-- WORK REQUEST --
Only the lines from the top of the material through the line containing "alike: cdNm" should be restated, each one exactly.

——

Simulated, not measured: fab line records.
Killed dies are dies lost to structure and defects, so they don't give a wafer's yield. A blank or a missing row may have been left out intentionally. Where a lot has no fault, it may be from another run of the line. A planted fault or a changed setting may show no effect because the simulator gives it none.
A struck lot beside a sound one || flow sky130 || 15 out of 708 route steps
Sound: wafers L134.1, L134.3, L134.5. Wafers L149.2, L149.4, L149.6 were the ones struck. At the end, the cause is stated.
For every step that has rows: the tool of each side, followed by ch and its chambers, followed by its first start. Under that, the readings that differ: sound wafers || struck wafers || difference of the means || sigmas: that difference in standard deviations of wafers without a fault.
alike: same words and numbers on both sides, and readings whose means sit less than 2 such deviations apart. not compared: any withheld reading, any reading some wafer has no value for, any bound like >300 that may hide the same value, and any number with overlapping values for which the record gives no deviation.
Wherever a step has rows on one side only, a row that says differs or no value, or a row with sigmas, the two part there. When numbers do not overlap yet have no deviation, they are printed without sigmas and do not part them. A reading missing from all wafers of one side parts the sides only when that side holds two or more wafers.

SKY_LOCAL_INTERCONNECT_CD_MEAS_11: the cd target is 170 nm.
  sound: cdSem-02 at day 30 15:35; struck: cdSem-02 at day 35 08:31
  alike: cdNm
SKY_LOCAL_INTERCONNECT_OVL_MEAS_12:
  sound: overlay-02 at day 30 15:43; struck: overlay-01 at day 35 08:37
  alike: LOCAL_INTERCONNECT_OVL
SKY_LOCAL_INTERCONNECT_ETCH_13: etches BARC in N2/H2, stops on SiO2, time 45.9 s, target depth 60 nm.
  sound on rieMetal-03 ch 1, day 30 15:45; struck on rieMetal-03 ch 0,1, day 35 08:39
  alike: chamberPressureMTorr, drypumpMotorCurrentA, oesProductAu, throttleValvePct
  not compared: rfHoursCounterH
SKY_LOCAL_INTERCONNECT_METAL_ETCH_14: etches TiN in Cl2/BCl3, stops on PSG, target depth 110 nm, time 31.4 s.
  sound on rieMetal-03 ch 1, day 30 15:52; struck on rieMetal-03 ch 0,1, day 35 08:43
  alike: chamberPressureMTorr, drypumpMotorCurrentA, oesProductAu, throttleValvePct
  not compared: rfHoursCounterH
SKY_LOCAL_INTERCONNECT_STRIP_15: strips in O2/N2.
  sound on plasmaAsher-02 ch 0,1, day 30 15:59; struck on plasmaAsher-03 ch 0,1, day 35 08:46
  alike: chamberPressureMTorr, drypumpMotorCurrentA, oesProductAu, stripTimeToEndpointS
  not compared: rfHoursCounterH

——

-- ANSWER BOX --
Simulated, not measured: fab line records.
Killed dies are dies lost to structure and defects, so they don't give a wafer's yield. A blank or a missing row may have been left out intentionally. Where a lot has no fault, it may be from another run of the line. A planted fault or a changed setting may show no effect because the simulator gives it none.
A struck lot beside a sound one || flow sky130 || 15 out of 708 route steps
Sound: wafers L134.1, L134.3, L134.5. Wafers L149.2, L149.4, L149.6 were the ones struck. At the end, the cause is stated.
For every step that has rows: the tool of each side, followed by ch and its chambers, followed by its first start. Under that, the readings that differ: sound wafers || struck wafers || difference of the means || sigmas: that difference in standard deviations of wafers without a fault.
alike: same words and numbers on both sides, and readings whose means sit less than 2 such deviations apart. not compared: any withheld reading, any reading some wafer has no value for, any bound like >300 that may hide the same value, and any number with overlapping values for which the record gives no deviation.
Wherever a step has rows on one side only, a row that says differs or no value, or a row with sigmas, the two part there. When numbers do not overlap yet have no deviation, they are printed without sigmas and do not part them. A reading missing from all wafers of one side parts the sides only when that side holds two or more wafers.

SKY_LOCAL_INTERCONNECT_CD_MEAS_11: the cd target is 170 nm.
  sound: cdSem-02 at day 30 15:35; struck: cdSem-02 at day 35 08:31
  alike: cdNm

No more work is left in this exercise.